DATA UNDER STUDY:
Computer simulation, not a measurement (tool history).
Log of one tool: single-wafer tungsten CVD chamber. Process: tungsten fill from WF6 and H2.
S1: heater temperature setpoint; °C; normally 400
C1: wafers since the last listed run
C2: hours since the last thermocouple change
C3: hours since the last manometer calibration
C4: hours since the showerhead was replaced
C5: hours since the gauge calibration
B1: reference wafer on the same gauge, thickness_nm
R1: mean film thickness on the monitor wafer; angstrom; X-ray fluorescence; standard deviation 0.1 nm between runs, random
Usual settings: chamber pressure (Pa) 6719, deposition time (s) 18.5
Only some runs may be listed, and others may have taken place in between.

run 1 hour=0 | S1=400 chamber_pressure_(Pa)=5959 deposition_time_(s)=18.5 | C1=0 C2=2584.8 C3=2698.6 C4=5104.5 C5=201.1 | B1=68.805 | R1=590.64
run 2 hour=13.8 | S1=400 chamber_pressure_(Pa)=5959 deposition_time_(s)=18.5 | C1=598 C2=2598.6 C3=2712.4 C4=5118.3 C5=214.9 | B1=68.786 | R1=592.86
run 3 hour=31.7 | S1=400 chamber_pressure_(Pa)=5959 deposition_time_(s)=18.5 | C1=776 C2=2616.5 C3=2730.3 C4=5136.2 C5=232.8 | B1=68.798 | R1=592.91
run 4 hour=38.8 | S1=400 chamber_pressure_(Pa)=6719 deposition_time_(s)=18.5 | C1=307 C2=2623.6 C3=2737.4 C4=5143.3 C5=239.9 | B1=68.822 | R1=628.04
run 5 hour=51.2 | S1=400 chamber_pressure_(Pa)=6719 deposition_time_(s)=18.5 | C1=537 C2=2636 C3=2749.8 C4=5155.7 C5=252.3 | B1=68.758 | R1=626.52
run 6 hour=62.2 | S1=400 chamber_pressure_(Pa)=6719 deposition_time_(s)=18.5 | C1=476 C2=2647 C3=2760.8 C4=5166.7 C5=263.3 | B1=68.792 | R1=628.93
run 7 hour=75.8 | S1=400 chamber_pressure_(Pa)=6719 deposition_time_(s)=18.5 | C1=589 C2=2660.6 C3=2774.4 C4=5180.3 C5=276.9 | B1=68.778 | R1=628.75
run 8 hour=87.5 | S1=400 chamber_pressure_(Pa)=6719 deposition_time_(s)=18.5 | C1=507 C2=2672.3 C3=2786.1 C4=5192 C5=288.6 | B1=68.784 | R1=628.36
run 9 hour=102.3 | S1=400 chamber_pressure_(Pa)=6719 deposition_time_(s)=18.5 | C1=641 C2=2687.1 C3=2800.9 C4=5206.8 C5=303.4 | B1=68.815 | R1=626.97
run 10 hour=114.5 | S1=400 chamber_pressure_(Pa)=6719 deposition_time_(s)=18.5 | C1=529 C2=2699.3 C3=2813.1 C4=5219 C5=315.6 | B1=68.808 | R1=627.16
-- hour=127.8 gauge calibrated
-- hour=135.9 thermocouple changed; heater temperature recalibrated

REQUIRED ACTION:
Beginning at the first line of the records, give again each line exactly as written, ending with the line that contains "C2: hours since the last thermocouple change".

PROBLEM SOLUTION:
Computer simulation, not a measurement (tool history).
Log of one tool: single-wafer tungsten CVD chamber. Process: tungsten fill from WF6 and H2.
S1: heater temperature setpoint; °C; normally 400
C1: wafers since the last listed run
C2: hours since the last thermocouple change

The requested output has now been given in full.